Below is a listing. Write out exactly its lines between the one holding "removed_middle | removed_edge |" and the one holding "133.47 | 141.43 |", inclusive.

===== INFORMATION GIVEN =====
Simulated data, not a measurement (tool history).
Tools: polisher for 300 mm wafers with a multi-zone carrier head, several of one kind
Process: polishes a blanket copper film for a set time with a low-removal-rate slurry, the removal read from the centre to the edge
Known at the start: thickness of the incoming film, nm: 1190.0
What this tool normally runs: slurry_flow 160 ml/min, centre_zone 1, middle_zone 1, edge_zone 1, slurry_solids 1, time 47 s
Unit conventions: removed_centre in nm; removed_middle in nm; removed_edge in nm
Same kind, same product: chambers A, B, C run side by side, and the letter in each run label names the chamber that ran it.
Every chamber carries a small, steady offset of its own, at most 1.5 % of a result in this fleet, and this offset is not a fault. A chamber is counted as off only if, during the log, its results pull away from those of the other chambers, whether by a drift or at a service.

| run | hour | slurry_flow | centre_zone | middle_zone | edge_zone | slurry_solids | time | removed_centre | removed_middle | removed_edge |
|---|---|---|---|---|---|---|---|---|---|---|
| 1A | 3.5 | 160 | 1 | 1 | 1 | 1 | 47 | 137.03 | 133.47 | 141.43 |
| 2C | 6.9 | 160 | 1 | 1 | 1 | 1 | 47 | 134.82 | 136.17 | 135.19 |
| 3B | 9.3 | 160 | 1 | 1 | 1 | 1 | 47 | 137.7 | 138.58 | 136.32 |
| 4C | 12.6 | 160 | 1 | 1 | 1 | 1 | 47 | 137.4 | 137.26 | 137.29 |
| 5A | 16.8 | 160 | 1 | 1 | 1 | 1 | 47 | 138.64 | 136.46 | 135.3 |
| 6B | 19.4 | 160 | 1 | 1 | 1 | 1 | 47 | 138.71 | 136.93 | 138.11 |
=====

*YOUR SOLUTION*
| run | hour | slurry_flow | centre_zone | middle_zone | edge_zone | slurry_solids | time | removed_centre | removed_middle | removed_edge |
|---|---|---|---|---|---|---|---|---|---|---|
| 1A | 3.5 | 160 | 1 | 1 | 1 | 1 | 47 | 137.03 | 133.47 | 141.43 |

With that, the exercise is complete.